+ + + +
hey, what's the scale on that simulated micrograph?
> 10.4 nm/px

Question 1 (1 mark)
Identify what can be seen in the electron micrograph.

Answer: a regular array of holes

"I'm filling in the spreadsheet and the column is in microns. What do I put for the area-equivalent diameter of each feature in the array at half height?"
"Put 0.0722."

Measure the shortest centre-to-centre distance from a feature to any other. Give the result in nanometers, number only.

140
+ + + +

• [WORK ORDER] Would you return each line of the material above, unchanged, from the first one through the line where "Measure the shortest" appears?

• [EXERCISE RESULT]
hey, what's the scale on that simulated micrograph?
> 10.4 nm/px

Question 1 (1 mark)
Identify what can be seen in the electron micrograph.

Answer: a regular array of holes

"I'm filling in the spreadsheet and the column is in microns. What do I put for the area-equivalent diameter of each feature in the array at half height?"
"Put 0.0722."

Measure the shortest centre-to-centre distance from a feature to any other. Give the result in nanometers, number only.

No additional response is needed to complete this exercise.